BRIEF => Repeat each line of the records below exactly.

RECORD EXTRACTS =>
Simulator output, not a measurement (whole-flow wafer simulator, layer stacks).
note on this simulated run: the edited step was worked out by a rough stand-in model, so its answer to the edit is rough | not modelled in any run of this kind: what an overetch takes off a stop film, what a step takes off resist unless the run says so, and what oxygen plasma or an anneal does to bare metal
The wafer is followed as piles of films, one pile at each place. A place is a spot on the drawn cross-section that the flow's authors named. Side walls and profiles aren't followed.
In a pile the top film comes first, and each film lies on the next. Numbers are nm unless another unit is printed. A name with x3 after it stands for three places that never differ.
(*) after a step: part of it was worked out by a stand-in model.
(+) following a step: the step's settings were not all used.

RESPONSE =>
Simulator output, not a measurement (whole-flow wafer simulator, layer stacks).
note on this simulated run: the edited step was worked out by a rough stand-in model, so its answer to the edit is rough | not modelled in any run of this kind: what an overetch takes off a stop film, what a step takes off resist unless the run says so, and what oxygen plasma or an anneal does to bare metal
The wafer is followed as piles of films, one pile at each place. A place is a spot on the drawn cross-section that the flow's authors named. Side walls and profiles aren't followed.
In a pile the top film comes first, and each film lies on the next. Numbers are nm unless another unit is printed. A name with x3 after it stands for three places that never differ.
(*) after a step: part of it was worked out by a stand-in model.
(+) following a step: the step's settings were not all used.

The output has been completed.